· · ·

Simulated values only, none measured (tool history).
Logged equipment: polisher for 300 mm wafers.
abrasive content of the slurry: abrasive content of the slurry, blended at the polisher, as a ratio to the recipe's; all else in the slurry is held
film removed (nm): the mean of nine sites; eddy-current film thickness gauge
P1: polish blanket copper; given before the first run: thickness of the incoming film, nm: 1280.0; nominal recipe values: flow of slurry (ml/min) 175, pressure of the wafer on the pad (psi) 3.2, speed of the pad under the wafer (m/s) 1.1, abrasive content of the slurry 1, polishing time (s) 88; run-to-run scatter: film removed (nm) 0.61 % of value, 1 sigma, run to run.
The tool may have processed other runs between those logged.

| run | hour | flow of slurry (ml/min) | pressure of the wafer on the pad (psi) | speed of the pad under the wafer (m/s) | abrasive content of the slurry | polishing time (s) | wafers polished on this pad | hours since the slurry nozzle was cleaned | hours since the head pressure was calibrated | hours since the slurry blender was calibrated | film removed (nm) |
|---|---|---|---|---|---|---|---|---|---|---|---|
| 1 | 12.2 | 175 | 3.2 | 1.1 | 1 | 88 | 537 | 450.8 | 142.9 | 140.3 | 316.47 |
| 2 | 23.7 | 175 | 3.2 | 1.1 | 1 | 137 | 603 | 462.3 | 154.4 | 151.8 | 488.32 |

· · ·

§ Work instruction: Write out the data above once more, exactly as it reads.

§ Worked solution:
Simulated values only, none measured (tool history).
Logged equipment: polisher for 300 mm wafers.
abrasive content of the slurry: abrasive content of the slurry, blended at the polisher, as a ratio to the recipe's; all else in the slurry is held
film removed (nm): the mean of nine sites; eddy-current film thickness gauge
P1: polish blanket copper; given before the first run: thickness of the incoming film, nm: 1280.0; nominal recipe values: flow of slurry (ml/min) 175, pressure of the wafer on the pad (psi) 3.2, speed of the pad under the wafer (m/s) 1.1, abrasive content of the slurry 1, polishing time (s) 88; run-to-run scatter: film removed (nm) 0.61 % of value, 1 sigma, run to run.
The tool may have processed other runs between those logged.

| run | hour | flow of slurry (ml/min) | pressure of the wafer on the pad (psi) | speed of the pad under the wafer (m/s) | abrasive content of the slurry | polishing time (s) | wafers polished on this pad | hours since the slurry nozzle was cleaned | hours since the head pressure was calibrated | hours since the slurry blender was calibrated | film removed (nm) |
|---|---|---|---|---|---|---|---|---|---|---|---|
| 1 | 12.2 | 175 | 3.2 | 1.1 | 1 | 88 | 537 | 450.8 | 142.9 | 140.3 | 316.47 |
| 2 | 23.7 | 175 | 3.2 | 1.1 | 1 | 137 | 603 | 462.3 | 154.4 | 151.8 | 488.32 |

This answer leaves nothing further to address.